- **Activity**:
Reproduce all of the data exactly.

- **Extracted entries**:
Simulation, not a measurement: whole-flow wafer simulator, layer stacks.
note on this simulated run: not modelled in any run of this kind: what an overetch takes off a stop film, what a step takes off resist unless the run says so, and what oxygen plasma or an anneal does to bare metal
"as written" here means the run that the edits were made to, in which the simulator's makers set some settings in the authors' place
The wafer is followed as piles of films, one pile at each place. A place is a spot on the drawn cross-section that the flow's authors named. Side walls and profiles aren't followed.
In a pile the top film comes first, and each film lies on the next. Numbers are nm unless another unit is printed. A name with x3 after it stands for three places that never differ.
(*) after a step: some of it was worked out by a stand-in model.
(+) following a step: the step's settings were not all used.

- **Task output**:
Simulation, not a measurement: whole-flow wafer simulator, layer stacks.
note on this simulated run: not modelled in any run of this kind: what an overetch takes off a stop film, what a step takes off resist unless the run says so, and what oxygen plasma or an anneal does to bare metal
"as written" here means the run that the edits were made to, in which the simulator's makers set some settings in the authors' place
The wafer is followed as piles of films, one pile at each place. A place is a spot on the drawn cross-section that the flow's authors named. Side walls and profiles aren't followed.
In a pile the top film comes first, and each film lies on the next. Numbers are nm unless another unit is printed. A name with x3 after it stands for three places that never differ.
(*) after a step: some of it was worked out by a stand-in model.
(+) following a step: the step's settings were not all used.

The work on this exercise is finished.